* **Action item**
Below is a listing. Quote from it, exactly, the lines from the one containing "fab line records |" down to the one containing "start-h: the number", both ends included, and nothing else.

* **Dataset records**
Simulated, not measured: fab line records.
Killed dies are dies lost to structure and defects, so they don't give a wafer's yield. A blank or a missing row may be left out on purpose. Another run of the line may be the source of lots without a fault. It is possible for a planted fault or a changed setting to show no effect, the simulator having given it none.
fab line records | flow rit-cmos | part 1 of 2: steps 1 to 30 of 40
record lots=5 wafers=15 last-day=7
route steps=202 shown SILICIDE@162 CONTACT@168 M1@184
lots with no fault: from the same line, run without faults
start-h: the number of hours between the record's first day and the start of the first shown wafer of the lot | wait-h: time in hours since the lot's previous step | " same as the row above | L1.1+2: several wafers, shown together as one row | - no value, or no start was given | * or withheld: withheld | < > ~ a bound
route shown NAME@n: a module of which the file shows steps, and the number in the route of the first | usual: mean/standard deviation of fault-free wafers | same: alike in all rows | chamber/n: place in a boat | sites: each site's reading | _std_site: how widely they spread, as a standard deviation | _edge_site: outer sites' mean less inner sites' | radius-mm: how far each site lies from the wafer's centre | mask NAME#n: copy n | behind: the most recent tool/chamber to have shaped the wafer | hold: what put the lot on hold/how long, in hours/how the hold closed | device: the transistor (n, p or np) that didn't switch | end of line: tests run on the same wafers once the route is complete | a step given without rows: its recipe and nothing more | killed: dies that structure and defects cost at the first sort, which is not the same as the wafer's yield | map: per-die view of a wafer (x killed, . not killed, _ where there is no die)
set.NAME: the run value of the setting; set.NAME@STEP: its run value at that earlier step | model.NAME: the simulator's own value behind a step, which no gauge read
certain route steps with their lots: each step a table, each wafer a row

* **Expected answer**
fab line records | flow rit-cmos | part 1 of 2: steps 1 to 30 of 40
record lots=5 wafers=15 last-day=7
route steps=202 shown SILICIDE@162 CONTACT@168 M1@184
lots with no fault: from the same line, run without faults
start-h: the number of hours between the record's first day and the start of the first shown wafer of the lot | wait-h: time in hours since the lot's previous step | " same as the row above | L1.1+2: several wafers, shown together as one row | - no value, or no start was given | * or withheld: withheld | < > ~ a bound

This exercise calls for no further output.